Required action -
Please transcribe the following records in full, exactly as given.

Material provided -
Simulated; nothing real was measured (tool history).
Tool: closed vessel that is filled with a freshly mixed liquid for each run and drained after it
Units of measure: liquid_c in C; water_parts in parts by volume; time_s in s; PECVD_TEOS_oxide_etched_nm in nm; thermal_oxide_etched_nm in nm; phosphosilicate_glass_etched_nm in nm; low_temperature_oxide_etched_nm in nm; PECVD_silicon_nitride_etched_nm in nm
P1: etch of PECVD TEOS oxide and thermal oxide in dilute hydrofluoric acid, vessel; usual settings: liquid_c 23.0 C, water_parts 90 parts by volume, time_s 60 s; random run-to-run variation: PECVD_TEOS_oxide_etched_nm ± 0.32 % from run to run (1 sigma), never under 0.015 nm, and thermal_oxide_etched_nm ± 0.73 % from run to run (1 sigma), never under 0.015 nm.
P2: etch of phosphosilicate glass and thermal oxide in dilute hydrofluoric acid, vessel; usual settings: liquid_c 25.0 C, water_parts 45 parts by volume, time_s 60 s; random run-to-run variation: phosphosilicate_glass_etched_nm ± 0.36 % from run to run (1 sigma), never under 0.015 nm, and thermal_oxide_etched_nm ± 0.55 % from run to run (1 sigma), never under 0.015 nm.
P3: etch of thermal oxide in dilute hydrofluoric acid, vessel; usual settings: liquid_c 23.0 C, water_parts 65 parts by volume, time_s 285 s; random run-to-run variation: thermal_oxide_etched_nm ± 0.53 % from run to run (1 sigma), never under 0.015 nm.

Answer box -
Simulated; nothing real was measured (tool history).
Tool: closed vessel that is filled with a freshly mixed liquid for each run and drained after it
Units of measure: liquid_c in C; water_parts in parts by volume; time_s in s; PECVD_TEOS_oxide_etched_nm in nm; thermal_oxide_etched_nm in nm; phosphosilicate_glass_etched_nm in nm; low_temperature_oxide_etched_nm in nm; PECVD_silicon_nitride_etched_nm in nm
P1: etch of PECVD TEOS oxide and thermal oxide in dilute hydrofluoric acid, vessel; usual settings: liquid_c 23.0 C, water_parts 90 parts by volume, time_s 60 s; random run-to-run variation: PECVD_TEOS_oxide_etched_nm ± 0.32 % from run to run (1 sigma), never under 0.015 nm, and thermal_oxide_etched_nm ± 0.73 % from run to run (1 sigma), never under 0.015 nm.
P2: etch of phosphosilicate glass and thermal oxide in dilute hydrofluoric acid, vessel; usual settings: liquid_c 25.0 C, water_parts 45 parts by volume, time_s 60 s; random run-to-run variation: phosphosilicate_glass_etched_nm ± 0.36 % from run to run (1 sigma), never under 0.015 nm, and thermal_oxide_etched_nm ± 0.55 % from run to run (1 sigma), never under 0.015 nm.
P3: etch of thermal oxide in dilute hydrofluoric acid, vessel; usual settings: liquid_c 23.0 C, water_parts 65 parts by volume, time_s 285 s; random run-to-run variation: thermal_oxide_etched_nm ± 0.53 % from run to run (1 sigma), never under 0.015 nm.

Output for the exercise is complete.